### Work order
Pull out of the data below the stretch of lines bounded by the one containing "Best wishes" and the one containing "Entry complete.", both bounds included, unchanged.

________________

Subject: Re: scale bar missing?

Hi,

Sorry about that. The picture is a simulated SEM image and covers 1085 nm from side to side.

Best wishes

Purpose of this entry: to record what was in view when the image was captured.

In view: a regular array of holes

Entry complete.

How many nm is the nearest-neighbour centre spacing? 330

________________

### Exercise answer
Best wishes

Purpose of this entry: to record what was in view when the image was captured.

In view: a regular array of holes

Entry complete.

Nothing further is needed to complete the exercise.